⁂

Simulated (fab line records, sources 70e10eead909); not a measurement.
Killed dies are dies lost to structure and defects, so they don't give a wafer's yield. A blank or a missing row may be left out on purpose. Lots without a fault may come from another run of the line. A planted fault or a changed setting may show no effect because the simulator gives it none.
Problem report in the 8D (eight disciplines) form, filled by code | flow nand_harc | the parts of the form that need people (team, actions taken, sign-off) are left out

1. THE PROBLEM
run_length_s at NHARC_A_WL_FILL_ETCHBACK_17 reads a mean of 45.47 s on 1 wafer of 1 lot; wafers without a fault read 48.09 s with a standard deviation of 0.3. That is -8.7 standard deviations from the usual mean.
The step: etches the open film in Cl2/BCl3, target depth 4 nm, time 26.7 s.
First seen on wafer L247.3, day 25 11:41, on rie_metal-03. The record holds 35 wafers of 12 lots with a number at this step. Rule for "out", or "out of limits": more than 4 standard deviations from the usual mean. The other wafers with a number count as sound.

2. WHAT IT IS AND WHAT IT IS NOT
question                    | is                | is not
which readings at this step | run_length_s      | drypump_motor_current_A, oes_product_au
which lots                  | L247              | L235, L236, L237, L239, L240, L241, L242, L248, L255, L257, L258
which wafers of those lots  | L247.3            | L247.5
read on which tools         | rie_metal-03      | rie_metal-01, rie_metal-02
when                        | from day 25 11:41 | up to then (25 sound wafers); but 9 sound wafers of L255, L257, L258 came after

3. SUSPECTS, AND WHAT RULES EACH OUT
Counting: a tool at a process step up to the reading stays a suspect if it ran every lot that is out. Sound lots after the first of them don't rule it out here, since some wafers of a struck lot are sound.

⁂

**WORK ORDER**.
Nothing but the lines above from the one containing "1. THE PROBLEM" through the one containing "3. SUSPECTS, AND WHAT RULES EACH OUT" should appear in the answer, each repeated exactly.

**TASK OUTPUT**.
1. THE PROBLEM
run_length_s at NHARC_A_WL_FILL_ETCHBACK_17 reads a mean of 45.47 s on 1 wafer of 1 lot; wafers without a fault read 48.09 s with a standard deviation of 0.3. That is -8.7 standard deviations from the usual mean.
The step: etches the open film in Cl2/BCl3, target depth 4 nm, time 26.7 s.
First seen on wafer L247.3, day 25 11:41, on rie_metal-03. The record holds 35 wafers of 12 lots with a number at this step. Rule for "out", or "out of limits": more than 4 standard deviations from the usual mean. The other wafers with a number count as sound.

2. WHAT IT IS AND WHAT IT IS NOT
question                    | is                | is not
which readings at this step | run_length_s      | drypump_motor_current_A, oes_product_au
which lots                  | L247              | L235, L236, L237, L239, L240, L241, L242, L248, L255, L257, L258
which wafers of those lots  | L247.3            | L247.5
read on which tools         | rie_metal-03      | rie_metal-01, rie_metal-02
when                        | from day 25 11:41 | up to then (25 sound wafers); but 9 sound wafers of L255, L257, L258 came after

3. SUSPECTS, AND WHAT RULES EACH OUT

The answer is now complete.